**WORK INSTRUCTION**
The entries below must be returned exactly as they stand.

**INPUT DATA**
━━━━
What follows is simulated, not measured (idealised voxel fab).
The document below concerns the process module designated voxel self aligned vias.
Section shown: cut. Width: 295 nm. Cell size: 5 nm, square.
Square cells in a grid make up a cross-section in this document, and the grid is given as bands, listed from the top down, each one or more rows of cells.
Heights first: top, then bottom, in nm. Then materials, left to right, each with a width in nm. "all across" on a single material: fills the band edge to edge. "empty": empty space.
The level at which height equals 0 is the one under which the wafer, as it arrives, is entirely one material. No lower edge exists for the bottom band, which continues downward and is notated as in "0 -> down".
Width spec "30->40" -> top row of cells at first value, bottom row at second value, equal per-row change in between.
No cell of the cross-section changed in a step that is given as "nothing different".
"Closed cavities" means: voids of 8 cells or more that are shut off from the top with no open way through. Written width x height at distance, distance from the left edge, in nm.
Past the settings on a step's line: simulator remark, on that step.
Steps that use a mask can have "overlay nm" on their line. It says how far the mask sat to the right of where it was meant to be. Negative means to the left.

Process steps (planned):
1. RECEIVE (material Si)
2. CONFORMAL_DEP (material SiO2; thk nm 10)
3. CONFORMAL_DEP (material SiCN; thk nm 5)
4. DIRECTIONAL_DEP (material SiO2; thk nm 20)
━━━━

**ANSWER SPACE**
What follows is simulated, not measured (idealised voxel fab).
The document below concerns the process module designated voxel self aligned vias.
Section shown: cut. Width: 295 nm. Cell size: 5 nm, square.
Square cells in a grid make up a cross-section in this document, and the grid is given as bands, listed from the top down, each one or more rows of cells.
Heights first: top, then bottom, in nm. Then materials, left to right, each with a width in nm. "all across" on a single material: fills the band edge to edge. "empty": empty space.
The level at which height equals 0 is the one under which the wafer, as it arrives, is entirely one material. No lower edge exists for the bottom band, which continues downward and is notated as in "0 -> down".
Width spec "30->40" -> top row of cells at first value, bottom row at second value, equal per-row change in between.
No cell of the cross-section changed in a step that is given as "nothing different".
"Closed cavities" means: voids of 8 cells or more that are shut off from the top with no open way through. Written width x height at distance, distance from the left edge, in nm.
Past the settings on a step's line: simulator remark, on that step.
Steps that use a mask can have "overlay nm" on their line. It says how far the mask sat to the right of where it was meant to be. Negative means to the left.

Process steps (planned):
1. RECEIVE (material Si)
2. CONFORMAL_DEP (material SiO2; thk nm 10)
3. CONFORMAL_DEP (material SiCN; thk nm 5)
4. DIRECTIONAL_DEP (material SiO2; thk nm 20)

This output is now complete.